Task item: Up to and including the line with "start-h: hours from", copy the records below exactly from their first line.

★ ★ ★ ★ ★ ★ ★
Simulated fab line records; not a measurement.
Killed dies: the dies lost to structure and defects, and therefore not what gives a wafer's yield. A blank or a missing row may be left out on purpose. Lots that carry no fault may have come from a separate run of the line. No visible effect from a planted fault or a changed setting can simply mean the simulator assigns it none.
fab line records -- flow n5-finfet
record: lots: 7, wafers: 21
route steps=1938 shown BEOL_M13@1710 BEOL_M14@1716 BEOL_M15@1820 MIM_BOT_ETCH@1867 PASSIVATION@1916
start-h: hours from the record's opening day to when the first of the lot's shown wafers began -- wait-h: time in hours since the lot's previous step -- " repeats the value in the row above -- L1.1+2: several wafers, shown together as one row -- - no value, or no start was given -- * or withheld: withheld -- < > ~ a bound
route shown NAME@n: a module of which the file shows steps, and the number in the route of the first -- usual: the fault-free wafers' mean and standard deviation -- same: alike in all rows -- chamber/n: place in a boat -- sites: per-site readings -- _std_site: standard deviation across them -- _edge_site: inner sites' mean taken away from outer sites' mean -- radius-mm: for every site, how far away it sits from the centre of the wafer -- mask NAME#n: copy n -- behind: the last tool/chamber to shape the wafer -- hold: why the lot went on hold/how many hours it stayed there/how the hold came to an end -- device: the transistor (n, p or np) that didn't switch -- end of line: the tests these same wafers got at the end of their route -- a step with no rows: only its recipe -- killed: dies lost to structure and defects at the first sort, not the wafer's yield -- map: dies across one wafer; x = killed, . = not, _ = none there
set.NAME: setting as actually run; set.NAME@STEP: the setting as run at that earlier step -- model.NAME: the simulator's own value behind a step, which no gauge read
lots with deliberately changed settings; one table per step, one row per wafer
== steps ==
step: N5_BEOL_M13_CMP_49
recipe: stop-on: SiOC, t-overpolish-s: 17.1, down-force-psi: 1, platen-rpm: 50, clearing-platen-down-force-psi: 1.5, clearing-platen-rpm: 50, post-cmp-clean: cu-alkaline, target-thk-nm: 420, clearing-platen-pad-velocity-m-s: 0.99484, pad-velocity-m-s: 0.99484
★ ★ ★ ★ ★ ★ ★

Response box:
Simulated fab line records; not a measurement.
Killed dies: the dies lost to structure and defects, and therefore not what gives a wafer's yield. A blank or a missing row may be left out on purpose. Lots that carry no fault may have come from a separate run of the line. No visible effect from a planted fault or a changed setting can simply mean the simulator assigns it none.
fab line records -- flow n5-finfet
record: lots: 7, wafers: 21
route steps=1938 shown BEOL_M13@1710 BEOL_M14@1716 BEOL_M15@1820 MIM_BOT_ETCH@1867 PASSIVATION@1916
start-h: hours from the record's opening day to when the first of the lot's shown wafers began -- wait-h: time in hours since the lot's previous step -- " repeats the value in the row above -- L1.1+2: several wafers, shown together as one row -- - no value, or no start was given -- * or withheld: withheld -- < > ~ a bound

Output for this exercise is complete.